- [Work item]
Output the data word for word. Begin at its first line and end at the line with "Each chamber has".

- [Supplied material]
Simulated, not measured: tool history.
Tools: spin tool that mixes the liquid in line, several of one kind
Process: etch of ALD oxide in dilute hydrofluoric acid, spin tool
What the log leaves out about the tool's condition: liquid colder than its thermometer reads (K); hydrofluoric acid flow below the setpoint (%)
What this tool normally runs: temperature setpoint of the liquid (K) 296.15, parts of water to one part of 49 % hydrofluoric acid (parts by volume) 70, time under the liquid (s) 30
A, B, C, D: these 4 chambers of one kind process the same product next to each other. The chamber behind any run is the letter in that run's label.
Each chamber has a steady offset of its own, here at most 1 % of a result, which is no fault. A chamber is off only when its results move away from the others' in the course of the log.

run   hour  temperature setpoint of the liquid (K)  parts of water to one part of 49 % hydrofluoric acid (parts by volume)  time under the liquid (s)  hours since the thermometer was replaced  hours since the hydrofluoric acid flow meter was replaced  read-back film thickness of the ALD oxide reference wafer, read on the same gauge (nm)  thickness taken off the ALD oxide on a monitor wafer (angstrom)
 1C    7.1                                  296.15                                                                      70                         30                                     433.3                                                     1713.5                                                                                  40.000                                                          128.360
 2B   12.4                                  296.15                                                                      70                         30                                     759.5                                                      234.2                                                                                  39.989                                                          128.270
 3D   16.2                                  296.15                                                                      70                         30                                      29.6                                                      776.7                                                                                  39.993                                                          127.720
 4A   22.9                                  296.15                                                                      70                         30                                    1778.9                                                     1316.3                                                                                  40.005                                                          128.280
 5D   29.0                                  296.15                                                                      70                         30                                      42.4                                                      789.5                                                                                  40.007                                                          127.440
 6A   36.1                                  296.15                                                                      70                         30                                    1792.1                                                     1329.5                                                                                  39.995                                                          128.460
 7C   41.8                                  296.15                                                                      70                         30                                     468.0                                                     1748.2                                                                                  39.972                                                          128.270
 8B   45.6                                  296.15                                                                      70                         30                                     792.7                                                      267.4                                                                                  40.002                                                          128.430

- [Answer space]
Simulated, not measured: tool history.
Tools: spin tool that mixes the liquid in line, several of one kind
Process: etch of ALD oxide in dilute hydrofluoric acid, spin tool
What the log leaves out about the tool's condition: liquid colder than its thermometer reads (K); hydrofluoric acid flow below the setpoint (%)
What this tool normally runs: temperature setpoint of the liquid (K) 296.15, parts of water to one part of 49 % hydrofluoric acid (parts by volume) 70, time under the liquid (s) 30
A, B, C, D: these 4 chambers of one kind process the same product next to each other. The chamber behind any run is the letter in that run's label.
Each chamber has a steady offset of its own, here at most 1 % of a result, which is no fault. A chamber is off only when its results move away from the others' in the course of the log.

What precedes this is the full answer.